Information:
========
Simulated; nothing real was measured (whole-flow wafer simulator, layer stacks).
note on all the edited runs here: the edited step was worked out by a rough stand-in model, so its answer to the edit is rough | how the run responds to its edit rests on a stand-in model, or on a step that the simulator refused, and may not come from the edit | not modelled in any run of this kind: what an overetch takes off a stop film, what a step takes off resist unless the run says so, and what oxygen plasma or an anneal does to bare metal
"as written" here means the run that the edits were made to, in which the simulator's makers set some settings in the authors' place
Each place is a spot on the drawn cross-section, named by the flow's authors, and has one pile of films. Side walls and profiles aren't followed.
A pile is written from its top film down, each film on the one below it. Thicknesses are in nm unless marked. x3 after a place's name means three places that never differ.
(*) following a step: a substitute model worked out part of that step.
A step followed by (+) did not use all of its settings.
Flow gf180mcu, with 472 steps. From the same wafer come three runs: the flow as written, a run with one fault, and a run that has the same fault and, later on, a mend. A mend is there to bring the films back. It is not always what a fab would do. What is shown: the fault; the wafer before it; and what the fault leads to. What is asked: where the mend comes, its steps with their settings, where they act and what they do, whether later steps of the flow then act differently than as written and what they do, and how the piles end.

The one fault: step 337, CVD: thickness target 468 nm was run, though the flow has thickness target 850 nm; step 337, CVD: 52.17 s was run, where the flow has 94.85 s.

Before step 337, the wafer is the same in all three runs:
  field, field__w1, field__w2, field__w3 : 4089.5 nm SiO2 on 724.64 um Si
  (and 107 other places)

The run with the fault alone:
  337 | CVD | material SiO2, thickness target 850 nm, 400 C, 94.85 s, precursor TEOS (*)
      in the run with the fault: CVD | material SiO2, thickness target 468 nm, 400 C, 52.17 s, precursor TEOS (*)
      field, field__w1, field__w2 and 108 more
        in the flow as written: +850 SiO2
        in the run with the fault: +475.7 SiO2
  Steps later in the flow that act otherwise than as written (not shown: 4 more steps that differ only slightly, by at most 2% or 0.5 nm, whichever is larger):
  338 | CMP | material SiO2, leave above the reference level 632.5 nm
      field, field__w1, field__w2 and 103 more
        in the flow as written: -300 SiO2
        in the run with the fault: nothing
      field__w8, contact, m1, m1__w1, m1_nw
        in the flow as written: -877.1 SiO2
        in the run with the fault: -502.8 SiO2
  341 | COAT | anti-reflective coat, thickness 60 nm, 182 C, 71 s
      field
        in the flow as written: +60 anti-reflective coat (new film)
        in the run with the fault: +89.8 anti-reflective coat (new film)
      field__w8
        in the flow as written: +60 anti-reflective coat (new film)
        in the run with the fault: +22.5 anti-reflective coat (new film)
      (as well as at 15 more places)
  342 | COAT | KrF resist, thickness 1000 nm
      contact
========

Brief: Everything from the first line of the records above to the line containing "the authors' place", inclusive, should be repeated exactly; leave out the rest.

Written reply:
Simulated; nothing real was measured (whole-flow wafer simulator, layer stacks).
note on all the edited runs here: the edited step was worked out by a rough stand-in model, so its answer to the edit is rough | how the run responds to its edit rests on a stand-in model, or on a step that the simulator refused, and may not come from the edit | not modelled in any run of this kind: what an overetch takes off a stop film, what a step takes off resist unless the run says so, and what oxygen plasma or an anneal does to bare metal
"as written" here means the run that the edits were made to, in which the simulator's makers set some settings in the authors' place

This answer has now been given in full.